**Activity:** All the data should be printed again exactly as written.

○ ○ ○ ○
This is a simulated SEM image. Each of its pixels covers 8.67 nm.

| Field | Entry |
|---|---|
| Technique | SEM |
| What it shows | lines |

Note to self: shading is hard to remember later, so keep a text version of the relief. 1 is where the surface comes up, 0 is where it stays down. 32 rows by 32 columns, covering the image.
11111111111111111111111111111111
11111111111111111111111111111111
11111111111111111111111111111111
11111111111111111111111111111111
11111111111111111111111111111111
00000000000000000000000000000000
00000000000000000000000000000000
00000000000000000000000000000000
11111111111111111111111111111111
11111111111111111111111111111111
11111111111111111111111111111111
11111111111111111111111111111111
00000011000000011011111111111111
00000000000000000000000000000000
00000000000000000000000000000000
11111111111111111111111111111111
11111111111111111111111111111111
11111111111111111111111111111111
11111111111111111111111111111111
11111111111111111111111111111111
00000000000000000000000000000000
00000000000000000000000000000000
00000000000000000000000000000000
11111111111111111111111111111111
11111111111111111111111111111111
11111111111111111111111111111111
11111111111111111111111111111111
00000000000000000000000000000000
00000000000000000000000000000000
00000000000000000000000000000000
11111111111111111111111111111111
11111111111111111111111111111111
○ ○ ○ ○

**Task response:**
This is a simulated SEM image. Each of its pixels covers 8.67 nm.

| Field | Entry |
|---|---|
| Technique | SEM |
| What it shows | lines |

Note to self: shading is hard to remember later, so keep a text version of the relief. 1 is where the surface comes up, 0 is where it stays down. 32 rows by 32 columns, covering the image.
11111111111111111111111111111111
11111111111111111111111111111111
11111111111111111111111111111111
11111111111111111111111111111111
11111111111111111111111111111111
00000000000000000000000000000000
00000000000000000000000000000000
00000000000000000000000000000000
11111111111111111111111111111111
11111111111111111111111111111111
11111111111111111111111111111111
11111111111111111111111111111111
00000011000000011011111111111111
00000000000000000000000000000000
00000000000000000000000000000000
11111111111111111111111111111111
11111111111111111111111111111111
11111111111111111111111111111111
11111111111111111111111111111111
11111111111111111111111111111111
00000000000000000000000000000000
00000000000000000000000000000000
00000000000000000000000000000000
11111111111111111111111111111111
11111111111111111111111111111111
11111111111111111111111111111111
11111111111111111111111111111111
00000000000000000000000000000000
00000000000000000000000000000000
00000000000000000000000000000000
11111111111111111111111111111111
11111111111111111111111111111111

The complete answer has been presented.